> **Action item**:
Counting the line with "10 ETCH: chemistry" as the last one, copy out the lines of the data exactly from the first onward.

★ ★ ★ ★ ★ ★ ★

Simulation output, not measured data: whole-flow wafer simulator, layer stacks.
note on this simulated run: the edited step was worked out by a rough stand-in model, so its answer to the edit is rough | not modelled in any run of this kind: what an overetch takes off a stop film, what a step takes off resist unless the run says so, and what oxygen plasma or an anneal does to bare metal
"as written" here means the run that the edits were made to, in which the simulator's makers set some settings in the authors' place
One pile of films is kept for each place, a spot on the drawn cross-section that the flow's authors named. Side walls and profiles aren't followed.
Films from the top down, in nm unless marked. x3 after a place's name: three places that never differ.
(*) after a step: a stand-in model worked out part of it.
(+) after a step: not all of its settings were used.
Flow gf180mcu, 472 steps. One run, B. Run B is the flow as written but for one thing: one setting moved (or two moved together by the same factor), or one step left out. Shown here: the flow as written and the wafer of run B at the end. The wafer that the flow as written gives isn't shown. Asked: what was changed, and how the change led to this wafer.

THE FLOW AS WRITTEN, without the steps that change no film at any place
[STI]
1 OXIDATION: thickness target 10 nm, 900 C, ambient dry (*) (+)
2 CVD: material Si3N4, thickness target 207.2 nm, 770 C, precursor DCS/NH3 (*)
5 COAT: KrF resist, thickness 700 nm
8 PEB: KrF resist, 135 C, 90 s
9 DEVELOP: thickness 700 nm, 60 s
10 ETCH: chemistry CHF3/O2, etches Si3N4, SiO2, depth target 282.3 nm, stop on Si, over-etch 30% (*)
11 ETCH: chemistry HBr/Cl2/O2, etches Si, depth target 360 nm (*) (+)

★ ★ ★ ★ ★ ★ ★

> **Solution**:
Simulation output, not measured data: whole-flow wafer simulator, layer stacks.
note on this simulated run: the edited step was worked out by a rough stand-in model, so its answer to the edit is rough | not modelled in any run of this kind: what an overetch takes off a stop film, what a step takes off resist unless the run says so, and what oxygen plasma or an anneal does to bare metal
"as written" here means the run that the edits were made to, in which the simulator's makers set some settings in the authors' place
One pile of films is kept for each place, a spot on the drawn cross-section that the flow's authors named. Side walls and profiles aren't followed.
Films from the top down, in nm unless marked. x3 after a place's name: three places that never differ.
(*) after a step: a stand-in model worked out part of it.
(+) after a step: not all of its settings were used.
Flow gf180mcu, 472 steps. One run, B. Run B is the flow as written but for one thing: one setting moved (or two moved together by the same factor), or one step left out. Shown here: the flow as written and the wafer of run B at the end. The wafer that the flow as written gives isn't shown. Asked: what was changed, and how the change led to this wafer.

THE FLOW AS WRITTEN, without the steps that change no film at any place
[STI]
1 OXIDATION: thickness target 10 nm, 900 C, ambient dry (*) (+)
2 CVD: material Si3N4, thickness target 207.2 nm, 770 C, precursor DCS/NH3 (*)
5 COAT: KrF resist, thickness 700 nm
8 PEB: KrF resist, 135 C, 90 s
9 DEVELOP: thickness 700 nm, 60 s
10 ETCH: chemistry CHF3/O2, etches Si3N4, SiO2, depth target 282.3 nm, stop on Si, over-etch 30% (*)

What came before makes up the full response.